REQUIREMENT> Below is a listing. Write out exactly its lines between the one holding "## Ahead of processing" and the one holding "25..15 nm; TiN 5 nm; SiO2 20 nm", inclusive.

EXTRACTED DATA>
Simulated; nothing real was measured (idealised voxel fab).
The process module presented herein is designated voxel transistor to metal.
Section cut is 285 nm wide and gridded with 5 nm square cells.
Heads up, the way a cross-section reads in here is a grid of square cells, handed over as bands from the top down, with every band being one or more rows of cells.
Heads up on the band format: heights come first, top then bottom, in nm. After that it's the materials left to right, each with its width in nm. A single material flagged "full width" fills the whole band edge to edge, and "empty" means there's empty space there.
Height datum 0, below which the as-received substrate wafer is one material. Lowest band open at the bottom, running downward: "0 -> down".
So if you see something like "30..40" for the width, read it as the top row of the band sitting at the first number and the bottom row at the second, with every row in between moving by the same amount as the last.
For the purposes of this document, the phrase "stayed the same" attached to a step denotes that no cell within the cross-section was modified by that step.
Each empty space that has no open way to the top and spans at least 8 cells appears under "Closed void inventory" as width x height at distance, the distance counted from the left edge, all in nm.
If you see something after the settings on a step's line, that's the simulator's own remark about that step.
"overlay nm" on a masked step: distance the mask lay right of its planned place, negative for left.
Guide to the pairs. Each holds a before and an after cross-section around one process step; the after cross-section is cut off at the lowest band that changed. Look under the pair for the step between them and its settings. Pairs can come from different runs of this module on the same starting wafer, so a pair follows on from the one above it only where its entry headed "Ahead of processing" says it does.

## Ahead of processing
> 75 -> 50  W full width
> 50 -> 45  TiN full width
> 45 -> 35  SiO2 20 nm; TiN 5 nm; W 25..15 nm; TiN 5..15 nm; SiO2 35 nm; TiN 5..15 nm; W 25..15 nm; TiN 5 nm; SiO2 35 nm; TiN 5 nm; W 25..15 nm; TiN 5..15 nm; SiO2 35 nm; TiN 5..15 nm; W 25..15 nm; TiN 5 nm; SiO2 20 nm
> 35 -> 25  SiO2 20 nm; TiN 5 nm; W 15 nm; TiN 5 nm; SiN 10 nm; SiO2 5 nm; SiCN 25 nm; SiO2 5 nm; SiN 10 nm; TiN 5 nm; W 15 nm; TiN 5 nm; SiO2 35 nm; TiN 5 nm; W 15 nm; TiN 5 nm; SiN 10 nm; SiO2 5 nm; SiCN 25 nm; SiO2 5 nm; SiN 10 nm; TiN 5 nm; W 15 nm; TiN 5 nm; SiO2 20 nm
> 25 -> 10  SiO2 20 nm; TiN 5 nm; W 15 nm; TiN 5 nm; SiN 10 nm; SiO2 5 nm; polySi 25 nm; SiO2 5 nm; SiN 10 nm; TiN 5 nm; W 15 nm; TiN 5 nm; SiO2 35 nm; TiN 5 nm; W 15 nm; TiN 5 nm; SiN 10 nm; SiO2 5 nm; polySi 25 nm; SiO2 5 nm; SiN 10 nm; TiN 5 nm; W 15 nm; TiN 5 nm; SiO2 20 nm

YOUR SOLUTION>
## Ahead of processing
> 75 -> 50  W full width
> 50 -> 45  TiN full width
> 45 -> 35  SiO2 20 nm; TiN 5 nm; W 25..15 nm; TiN 5..15 nm; SiO2 35 nm; TiN 5..15 nm; W 25..15 nm; TiN 5 nm; SiO2 35 nm; TiN 5 nm; W 25..15 nm; TiN 5..15 nm; SiO2 35 nm; TiN 5..15 nm; W 25..15 nm; TiN 5 nm; SiO2 20 nm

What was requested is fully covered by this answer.